Activity. Set down exactly the lines of the records from the top to the line containing "(*) after a"; include both.

Dataset content.
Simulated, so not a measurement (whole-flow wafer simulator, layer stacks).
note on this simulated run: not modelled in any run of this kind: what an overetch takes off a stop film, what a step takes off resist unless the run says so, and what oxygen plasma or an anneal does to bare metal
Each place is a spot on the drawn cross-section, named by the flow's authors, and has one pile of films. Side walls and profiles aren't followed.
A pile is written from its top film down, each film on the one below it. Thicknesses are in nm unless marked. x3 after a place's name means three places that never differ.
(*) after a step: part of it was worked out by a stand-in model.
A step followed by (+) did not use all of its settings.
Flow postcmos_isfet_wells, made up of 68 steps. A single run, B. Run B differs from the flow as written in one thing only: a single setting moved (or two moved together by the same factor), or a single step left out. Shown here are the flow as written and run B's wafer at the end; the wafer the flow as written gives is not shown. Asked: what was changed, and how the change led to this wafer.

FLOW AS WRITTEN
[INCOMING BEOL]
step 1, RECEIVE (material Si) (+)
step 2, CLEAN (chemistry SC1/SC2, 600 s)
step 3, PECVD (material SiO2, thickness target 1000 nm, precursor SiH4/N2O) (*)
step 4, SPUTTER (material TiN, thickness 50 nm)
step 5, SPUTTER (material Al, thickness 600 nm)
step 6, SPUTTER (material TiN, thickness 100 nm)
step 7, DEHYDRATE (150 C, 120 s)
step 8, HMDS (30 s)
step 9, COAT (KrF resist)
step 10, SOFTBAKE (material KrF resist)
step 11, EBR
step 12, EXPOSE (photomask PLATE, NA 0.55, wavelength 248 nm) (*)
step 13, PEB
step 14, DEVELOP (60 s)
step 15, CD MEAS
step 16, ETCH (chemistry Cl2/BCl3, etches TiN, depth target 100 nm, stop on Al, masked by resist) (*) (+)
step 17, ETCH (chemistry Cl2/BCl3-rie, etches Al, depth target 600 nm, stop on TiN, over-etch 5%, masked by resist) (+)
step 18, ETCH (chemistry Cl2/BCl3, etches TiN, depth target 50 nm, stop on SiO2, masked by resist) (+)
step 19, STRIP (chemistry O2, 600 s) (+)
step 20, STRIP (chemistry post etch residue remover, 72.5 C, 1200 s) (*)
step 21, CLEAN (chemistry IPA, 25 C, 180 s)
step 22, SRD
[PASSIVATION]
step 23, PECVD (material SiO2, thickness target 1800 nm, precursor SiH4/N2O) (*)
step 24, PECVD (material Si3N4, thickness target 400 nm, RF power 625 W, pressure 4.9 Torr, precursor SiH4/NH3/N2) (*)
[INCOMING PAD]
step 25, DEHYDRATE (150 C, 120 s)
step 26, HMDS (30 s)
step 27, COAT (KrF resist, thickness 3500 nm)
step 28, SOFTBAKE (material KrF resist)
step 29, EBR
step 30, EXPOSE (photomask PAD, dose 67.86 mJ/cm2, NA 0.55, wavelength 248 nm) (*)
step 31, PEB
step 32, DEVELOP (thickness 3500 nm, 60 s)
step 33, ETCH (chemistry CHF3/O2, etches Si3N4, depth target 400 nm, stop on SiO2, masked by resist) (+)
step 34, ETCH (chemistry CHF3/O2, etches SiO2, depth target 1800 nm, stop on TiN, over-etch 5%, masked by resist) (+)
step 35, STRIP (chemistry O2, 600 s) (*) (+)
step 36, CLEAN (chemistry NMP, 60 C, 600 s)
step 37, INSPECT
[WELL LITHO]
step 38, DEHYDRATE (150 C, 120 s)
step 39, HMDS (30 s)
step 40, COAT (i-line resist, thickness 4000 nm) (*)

Response area.
Simulated, so not a measurement (whole-flow wafer simulator, layer stacks).
note on this simulated run: not modelled in any run of this kind: what an overetch takes off a stop film, what a step takes off resist unless the run says so, and what oxygen plasma or an anneal does to bare metal
Each place is a spot on the drawn cross-section, named by the flow's authors, and has one pile of films. Side walls and profiles aren't followed.
A pile is written from its top film down, each film on the one below it. Thicknesses are in nm unless marked. x3 after a place's name means three places that never differ.
(*) after a step: part of it was worked out by a stand-in model.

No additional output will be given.